» Exercise data:

**********

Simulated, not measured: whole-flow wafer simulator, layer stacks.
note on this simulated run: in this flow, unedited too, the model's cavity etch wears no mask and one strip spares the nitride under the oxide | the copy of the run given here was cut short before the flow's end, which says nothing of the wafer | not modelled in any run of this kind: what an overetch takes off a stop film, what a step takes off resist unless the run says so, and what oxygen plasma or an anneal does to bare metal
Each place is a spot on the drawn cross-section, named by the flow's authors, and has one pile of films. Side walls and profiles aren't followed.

**********

» Work order: All of the data is to be transcribed exactly as written.

» Response box:
Simulated, not measured: whole-flow wafer simulator, layer stacks.
note on this simulated run: in this flow, unedited too, the model's cavity etch wears no mask and one strip spares the nitride under the oxide | the copy of the run given here was cut short before the flow's end, which says nothing of the wafer | not modelled in any run of this kind: what an overetch takes off a stop film, what a step takes off resist unless the run says so, and what oxygen plasma or an anneal does to bare metal
Each place is a spot on the drawn cross-section, named by the flow's authors, and has one pile of films. Side walls and profiles aren't followed.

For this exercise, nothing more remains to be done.